________________
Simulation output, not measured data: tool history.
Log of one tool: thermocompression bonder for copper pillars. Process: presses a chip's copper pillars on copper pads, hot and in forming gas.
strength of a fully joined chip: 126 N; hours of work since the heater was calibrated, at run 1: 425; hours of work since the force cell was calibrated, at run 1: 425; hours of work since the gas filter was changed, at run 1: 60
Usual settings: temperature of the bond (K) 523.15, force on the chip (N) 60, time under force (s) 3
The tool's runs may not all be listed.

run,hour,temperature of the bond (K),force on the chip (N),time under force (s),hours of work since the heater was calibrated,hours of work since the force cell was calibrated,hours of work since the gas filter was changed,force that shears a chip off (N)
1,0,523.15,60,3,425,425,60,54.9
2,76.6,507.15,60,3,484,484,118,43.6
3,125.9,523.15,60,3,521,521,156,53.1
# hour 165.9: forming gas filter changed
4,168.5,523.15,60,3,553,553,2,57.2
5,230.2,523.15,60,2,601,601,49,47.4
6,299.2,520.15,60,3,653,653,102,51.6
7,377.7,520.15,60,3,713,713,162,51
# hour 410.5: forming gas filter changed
________________

▶ **Requirement**
Using the data above, reproduce exactly the lines between those holding "2,76.6,507.15,60,3,484,484,118,43.6" and "7,377.7,520.15,60,3,713,713,162,51", inclusive, and no others.

▶ **Answer section**
2,76.6,507.15,60,3,484,484,118,43.6
3,125.9,523.15,60,3,521,521,156,53.1
# hour 165.9: forming gas filter changed
4,168.5,523.15,60,3,553,553,2,57.2
5,230.2,523.15,60,2,601,601,49,47.4
6,299.2,520.15,60,3,653,653,102,51.6
7,377.7,520.15,60,3,713,713,162,51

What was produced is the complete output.